Data provided:
━━━━━━━━
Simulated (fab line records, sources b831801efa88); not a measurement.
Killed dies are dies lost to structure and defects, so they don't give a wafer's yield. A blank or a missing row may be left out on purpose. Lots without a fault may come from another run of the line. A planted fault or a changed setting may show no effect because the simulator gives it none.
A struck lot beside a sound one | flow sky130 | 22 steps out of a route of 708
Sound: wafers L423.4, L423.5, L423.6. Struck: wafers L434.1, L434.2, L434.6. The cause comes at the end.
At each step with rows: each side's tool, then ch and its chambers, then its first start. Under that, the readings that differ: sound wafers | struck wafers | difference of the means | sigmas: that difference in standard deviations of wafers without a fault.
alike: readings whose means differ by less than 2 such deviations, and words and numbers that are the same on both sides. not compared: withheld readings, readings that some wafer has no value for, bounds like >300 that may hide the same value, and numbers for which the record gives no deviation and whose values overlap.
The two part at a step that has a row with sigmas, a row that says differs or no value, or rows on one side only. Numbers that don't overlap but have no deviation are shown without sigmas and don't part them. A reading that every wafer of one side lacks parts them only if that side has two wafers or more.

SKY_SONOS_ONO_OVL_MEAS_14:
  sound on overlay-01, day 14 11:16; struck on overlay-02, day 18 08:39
━━━━━━━━

Assignment: From the very first line of the records down to the line with "Killed dies are", please write out each line exactly, including both ends and no other lines.

Exercise solution:
Simulated (fab line records, sources b831801efa88); not a measurement.
Killed dies are dies lost to structure and defects, so they don't give a wafer's yield. A blank or a missing row may be left out on purpose. Lots without a fault may come from another run of the line. A planted fault or a changed setting may show no effect because the simulator gives it none.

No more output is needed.